__Work task__
From the data underneath, reproduce exactly the stretch that begins at the line with "Pub quiz, picture" and ends after the line with "Please estimate the".

*** Opening Data provided ***

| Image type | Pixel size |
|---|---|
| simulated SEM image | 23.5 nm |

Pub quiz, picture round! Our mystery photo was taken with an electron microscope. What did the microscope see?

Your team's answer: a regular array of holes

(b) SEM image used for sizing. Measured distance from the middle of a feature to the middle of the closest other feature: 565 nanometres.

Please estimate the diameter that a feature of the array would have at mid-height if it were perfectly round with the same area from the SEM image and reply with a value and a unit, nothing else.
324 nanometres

*** Closing Data provided ***

__Task output__
Pub quiz, picture round! Our mystery photo was taken with an electron microscope. What did the microscope see?

Your team's answer: a regular array of holes

(b) SEM image used for sizing. Measured distance from the middle of a feature to the middle of the closest other feature: 565 nanometres.

Please estimate the diameter that a feature of the array would have at mid-height if it were perfectly round with the same area from the SEM image and reply with a value and a unit, nothing else.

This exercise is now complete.